Reproduce the full listing that appears beneath this instruction exactly.

═════ EXTRACTED DATA

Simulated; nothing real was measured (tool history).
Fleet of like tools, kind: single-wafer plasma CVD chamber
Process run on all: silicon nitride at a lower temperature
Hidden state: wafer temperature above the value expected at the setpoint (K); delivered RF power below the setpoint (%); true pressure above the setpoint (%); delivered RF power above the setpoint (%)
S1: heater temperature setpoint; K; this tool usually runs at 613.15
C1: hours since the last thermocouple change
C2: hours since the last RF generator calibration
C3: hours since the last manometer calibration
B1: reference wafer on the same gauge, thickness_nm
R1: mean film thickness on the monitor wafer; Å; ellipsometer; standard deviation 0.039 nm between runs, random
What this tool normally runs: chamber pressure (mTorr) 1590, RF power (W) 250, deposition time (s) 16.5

══════════

◆ RESULT
Simulated; nothing real was measured (tool history).
Fleet of like tools, kind: single-wafer plasma CVD chamber
Process run on all: silicon nitride at a lower temperature
Hidden state: wafer temperature above the value expected at the setpoint (K); delivered RF power below the setpoint (%); true pressure above the setpoint (%); delivered RF power above the setpoint (%)
S1: heater temperature setpoint; K; this tool usually runs at 613.15
C1: hours since the last thermocouple change
C2: hours since the last RF generator calibration
C3: hours since the last manometer calibration
B1: reference wafer on the same gauge, thickness_nm
R1: mean film thickness on the monitor wafer; Å; ellipsometer; standard deviation 0.039 nm between runs, random
What this tool normally runs: chamber pressure (mTorr) 1590, RF power (W) 250, deposition time (s) 16.5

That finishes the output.